====== Provided data
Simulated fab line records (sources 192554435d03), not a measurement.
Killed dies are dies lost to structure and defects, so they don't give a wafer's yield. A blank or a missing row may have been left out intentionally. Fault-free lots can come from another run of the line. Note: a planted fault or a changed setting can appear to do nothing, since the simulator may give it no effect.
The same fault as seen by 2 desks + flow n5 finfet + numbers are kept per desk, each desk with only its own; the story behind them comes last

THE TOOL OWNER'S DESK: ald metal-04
============

Required action
Repeat the data word for word.

Problem solution
Simulated fab line records (sources 192554435d03), not a measurement.
Killed dies are dies lost to structure and defects, so they don't give a wafer's yield. A blank or a missing row may have been left out intentionally. Fault-free lots can come from another run of the line. Note: a planted fault or a changed setting can appear to do nothing, since the simulator may give it no effect.
The same fault as seen by 2 desks + flow n5 finfet + numbers are kept per desk, each desk with only its own; the story behind them comes last

THE TOOL OWNER'S DESK: ald metal-04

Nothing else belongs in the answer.